*Work instruction*.
The whole listing should be given back without any alteration.

====

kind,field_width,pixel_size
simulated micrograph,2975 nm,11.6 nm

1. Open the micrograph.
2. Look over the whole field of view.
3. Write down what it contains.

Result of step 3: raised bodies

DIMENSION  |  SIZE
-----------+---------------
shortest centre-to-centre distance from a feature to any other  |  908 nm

====

*Answer box*.
kind,field_width,pixel_size
simulated micrograph,2975 nm,11.6 nm

1. Open the micrograph.
2. Look over the whole field of view.
3. Write down what it contains.

Result of step 3: raised bodies

DIMENSION  |  SIZE
-----------+---------------
shortest centre-to-centre distance from a feature to any other  |  908 nm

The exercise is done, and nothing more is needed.